# Work task
From the entries that follow, reproduce exactly and only the lines from the line with "Columns: A = trench" to the line with "## TOOL OWNER'S DESK, rie diel-04", endpoints included.

# Data listing
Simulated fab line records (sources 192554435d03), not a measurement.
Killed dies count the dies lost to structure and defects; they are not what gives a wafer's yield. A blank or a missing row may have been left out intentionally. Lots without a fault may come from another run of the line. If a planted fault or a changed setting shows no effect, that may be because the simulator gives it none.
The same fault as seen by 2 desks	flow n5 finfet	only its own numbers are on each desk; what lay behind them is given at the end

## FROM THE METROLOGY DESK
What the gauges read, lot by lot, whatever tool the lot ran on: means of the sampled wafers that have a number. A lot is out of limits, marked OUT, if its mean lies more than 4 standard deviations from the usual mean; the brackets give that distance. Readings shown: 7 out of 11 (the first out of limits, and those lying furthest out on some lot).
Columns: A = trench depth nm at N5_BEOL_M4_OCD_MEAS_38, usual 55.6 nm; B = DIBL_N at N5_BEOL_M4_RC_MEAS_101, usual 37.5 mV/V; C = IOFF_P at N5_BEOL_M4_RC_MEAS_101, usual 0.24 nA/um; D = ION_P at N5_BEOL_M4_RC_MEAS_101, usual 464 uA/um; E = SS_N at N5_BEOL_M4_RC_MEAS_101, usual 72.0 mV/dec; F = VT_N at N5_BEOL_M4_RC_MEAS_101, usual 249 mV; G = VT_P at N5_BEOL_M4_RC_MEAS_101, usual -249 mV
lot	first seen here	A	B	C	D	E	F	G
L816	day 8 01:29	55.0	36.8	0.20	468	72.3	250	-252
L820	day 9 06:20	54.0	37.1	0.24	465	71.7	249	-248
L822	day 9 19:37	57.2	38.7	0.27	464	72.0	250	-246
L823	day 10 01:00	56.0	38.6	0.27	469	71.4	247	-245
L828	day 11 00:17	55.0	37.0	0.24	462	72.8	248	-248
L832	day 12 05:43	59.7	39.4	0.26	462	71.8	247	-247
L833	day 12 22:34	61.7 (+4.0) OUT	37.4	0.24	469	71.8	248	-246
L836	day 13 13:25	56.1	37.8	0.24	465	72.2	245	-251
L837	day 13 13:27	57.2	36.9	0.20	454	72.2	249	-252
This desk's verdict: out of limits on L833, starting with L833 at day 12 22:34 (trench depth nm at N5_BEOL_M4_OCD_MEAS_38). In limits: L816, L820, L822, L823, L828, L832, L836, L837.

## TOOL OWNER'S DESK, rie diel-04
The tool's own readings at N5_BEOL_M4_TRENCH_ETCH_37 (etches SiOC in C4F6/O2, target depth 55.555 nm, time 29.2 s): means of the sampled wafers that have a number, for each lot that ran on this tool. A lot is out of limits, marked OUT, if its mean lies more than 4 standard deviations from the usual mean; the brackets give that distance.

# Exercise solution
Columns: A = trench depth nm at N5_BEOL_M4_OCD_MEAS_38, usual 55.6 nm; B = DIBL_N at N5_BEOL_M4_RC_MEAS_101, usual 37.5 mV/V; C = IOFF_P at N5_BEOL_M4_RC_MEAS_101, usual 0.24 nA/um; D = ION_P at N5_BEOL_M4_RC_MEAS_101, usual 464 uA/um; E = SS_N at N5_BEOL_M4_RC_MEAS_101, usual 72.0 mV/dec; F = VT_N at N5_BEOL_M4_RC_MEAS_101, usual 249 mV; G = VT_P at N5_BEOL_M4_RC_MEAS_101, usual -249 mV
lot	first seen here	A	B	C	D	E	F	G
L816	day 8 01:29	55.0	36.8	0.20	468	72.3	250	-252
L820	day 9 06:20	54.0	37.1	0.24	465	71.7	249	-248
L822	day 9 19:37	57.2	38.7	0.27	464	72.0	250	-246
L823	day 10 01:00	56.0	38.6	0.27	469	71.4	247	-245
L828	day 11 00:17	55.0	37.0	0.24	462	72.8	248	-248
L832	day 12 05:43	59.7	39.4	0.26	462	71.8	247	-247
L833	day 12 22:34	61.7 (+4.0) OUT	37.4	0.24	469	71.8	248	-246
L836	day 13 13:25	56.1	37.8	0.24	465	72.2	245	-251
L837	day 13 13:27	57.2	36.9	0.20	454	72.2	249	-252
This desk's verdict: out of limits on L833, starting with L833 at day 12 22:34 (trench depth nm at N5_BEOL_M4_OCD_MEAS_38). In limits: L816, L820, L822, L823, L828, L832, L836, L837.

## TOOL OWNER'S DESK, rie diel-04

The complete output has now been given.